EXCERPTED DATA:
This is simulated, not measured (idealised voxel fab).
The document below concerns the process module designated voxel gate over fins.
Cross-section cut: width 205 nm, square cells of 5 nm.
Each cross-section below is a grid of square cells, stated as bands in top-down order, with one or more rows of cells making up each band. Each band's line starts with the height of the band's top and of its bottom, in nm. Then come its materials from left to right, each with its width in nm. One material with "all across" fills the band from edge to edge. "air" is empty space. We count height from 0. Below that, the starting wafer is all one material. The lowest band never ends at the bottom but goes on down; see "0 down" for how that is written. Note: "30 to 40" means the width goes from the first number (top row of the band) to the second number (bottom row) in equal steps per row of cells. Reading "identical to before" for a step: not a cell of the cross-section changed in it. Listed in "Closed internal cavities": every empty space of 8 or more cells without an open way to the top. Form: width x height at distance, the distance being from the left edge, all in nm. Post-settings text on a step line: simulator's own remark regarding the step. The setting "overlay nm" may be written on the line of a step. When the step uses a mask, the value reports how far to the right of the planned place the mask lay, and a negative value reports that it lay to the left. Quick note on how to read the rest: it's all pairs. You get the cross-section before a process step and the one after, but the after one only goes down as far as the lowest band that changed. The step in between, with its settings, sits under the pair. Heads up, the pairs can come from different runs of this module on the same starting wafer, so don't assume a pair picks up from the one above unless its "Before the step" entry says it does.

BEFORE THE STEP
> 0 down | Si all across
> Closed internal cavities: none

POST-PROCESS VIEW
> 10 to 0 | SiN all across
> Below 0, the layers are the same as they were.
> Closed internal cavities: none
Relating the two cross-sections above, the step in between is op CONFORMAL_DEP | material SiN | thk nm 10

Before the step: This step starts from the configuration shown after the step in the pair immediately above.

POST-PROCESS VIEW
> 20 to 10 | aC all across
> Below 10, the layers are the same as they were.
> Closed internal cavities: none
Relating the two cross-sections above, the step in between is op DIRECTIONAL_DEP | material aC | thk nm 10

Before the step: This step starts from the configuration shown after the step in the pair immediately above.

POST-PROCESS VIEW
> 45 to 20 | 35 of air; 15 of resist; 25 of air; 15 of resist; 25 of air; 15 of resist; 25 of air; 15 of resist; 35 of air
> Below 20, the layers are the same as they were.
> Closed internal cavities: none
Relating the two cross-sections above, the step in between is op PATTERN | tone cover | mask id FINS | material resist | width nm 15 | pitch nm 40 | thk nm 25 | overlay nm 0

REQUIRED ACTION: Please return exactly the lines from the first line of the material through the one with "Cross-section cut: width", and no lines after it.

RESPONSE AREA:
This is simulated, not measured (idealised voxel fab).
The document below concerns the process module designated voxel gate over fins.
Cross-section cut: width 205 nm, square cells of 5 nm.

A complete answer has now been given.